- _Work order_:
This exercise needs the complete data reproduced exactly.

- _Extracted material_:
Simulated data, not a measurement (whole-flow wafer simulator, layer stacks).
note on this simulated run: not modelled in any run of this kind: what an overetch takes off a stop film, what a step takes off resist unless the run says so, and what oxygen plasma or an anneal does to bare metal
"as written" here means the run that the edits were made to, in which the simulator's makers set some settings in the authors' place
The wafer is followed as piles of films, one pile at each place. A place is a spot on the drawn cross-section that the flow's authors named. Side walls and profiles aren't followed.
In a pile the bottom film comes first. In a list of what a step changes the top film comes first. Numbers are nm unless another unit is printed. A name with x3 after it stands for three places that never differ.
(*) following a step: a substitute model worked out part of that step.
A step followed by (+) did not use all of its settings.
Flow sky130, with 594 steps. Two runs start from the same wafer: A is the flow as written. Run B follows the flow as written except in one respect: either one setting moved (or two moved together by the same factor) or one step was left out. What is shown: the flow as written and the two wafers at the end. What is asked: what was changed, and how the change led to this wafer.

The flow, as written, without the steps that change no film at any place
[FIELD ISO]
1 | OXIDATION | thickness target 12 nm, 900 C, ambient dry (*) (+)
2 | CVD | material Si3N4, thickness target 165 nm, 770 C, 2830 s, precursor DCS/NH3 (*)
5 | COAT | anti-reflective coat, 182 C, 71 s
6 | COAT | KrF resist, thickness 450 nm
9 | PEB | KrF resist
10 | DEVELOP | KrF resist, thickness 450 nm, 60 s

- _Task response_:
Simulated data, not a measurement (whole-flow wafer simulator, layer stacks).
note on this simulated run: not modelled in any run of this kind: what an overetch takes off a stop film, what a step takes off resist unless the run says so, and what oxygen plasma or an anneal does to bare metal
"as written" here means the run that the edits were made to, in which the simulator's makers set some settings in the authors' place
The wafer is followed as piles of films, one pile at each place. A place is a spot on the drawn cross-section that the flow's authors named. Side walls and profiles aren't followed.
In a pile the bottom film comes first. In a list of what a step changes the top film comes first. Numbers are nm unless another unit is printed. A name with x3 after it stands for three places that never differ.
(*) following a step: a substitute model worked out part of that step.
A step followed by (+) did not use all of its settings.
Flow sky130, with 594 steps. Two runs start from the same wafer: A is the flow as written. Run B follows the flow as written except in one respect: either one setting moved (or two moved together by the same factor) or one step was left out. What is shown: the flow as written and the two wafers at the end. What is asked: what was changed, and how the change led to this wafer.

The flow, as written, without the steps that change no film at any place
[FIELD ISO]
1 | OXIDATION | thickness target 12 nm, 900 C, ambient dry (*) (+)
2 | CVD | material Si3N4, thickness target 165 nm, 770 C, 2830 s, precursor DCS/NH3 (*)
5 | COAT | anti-reflective coat, 182 C, 71 s
6 | COAT | KrF resist, thickness 450 nm
9 | PEB | KrF resist
10 | DEVELOP | KrF resist, thickness 450 nm, 60 s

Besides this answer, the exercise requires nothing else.